→ SOURCE INFORMATION
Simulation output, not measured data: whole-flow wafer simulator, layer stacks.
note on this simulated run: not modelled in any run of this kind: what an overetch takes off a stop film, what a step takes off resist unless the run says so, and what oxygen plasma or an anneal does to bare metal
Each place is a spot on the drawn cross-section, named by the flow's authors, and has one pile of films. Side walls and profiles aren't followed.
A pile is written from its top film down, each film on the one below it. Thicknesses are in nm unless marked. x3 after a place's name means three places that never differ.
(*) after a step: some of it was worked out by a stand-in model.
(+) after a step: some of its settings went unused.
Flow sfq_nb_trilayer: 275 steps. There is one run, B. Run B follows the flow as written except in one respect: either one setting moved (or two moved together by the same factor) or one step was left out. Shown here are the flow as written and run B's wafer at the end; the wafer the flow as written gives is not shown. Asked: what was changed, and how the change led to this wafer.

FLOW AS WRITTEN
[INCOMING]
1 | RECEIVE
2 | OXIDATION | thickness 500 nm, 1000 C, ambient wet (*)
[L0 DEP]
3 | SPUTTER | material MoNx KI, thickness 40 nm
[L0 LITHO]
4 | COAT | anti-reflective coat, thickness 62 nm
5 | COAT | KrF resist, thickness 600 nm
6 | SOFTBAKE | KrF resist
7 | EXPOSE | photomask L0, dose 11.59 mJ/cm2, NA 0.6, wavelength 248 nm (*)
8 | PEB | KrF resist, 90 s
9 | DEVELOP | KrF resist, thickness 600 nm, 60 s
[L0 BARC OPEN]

→ ASSIGNMENT
Give back exactly the lines from the first line of the records through the line holding "note on this", including both of those lines and leaving out all others.

→ TASK RESPONSE
Simulation output, not measured data: whole-flow wafer simulator, layer stacks.
note on this simulated run: not modelled in any run of this kind: what an overetch takes off a stop film, what a step takes off resist unless the run says so, and what oxygen plasma or an anneal does to bare metal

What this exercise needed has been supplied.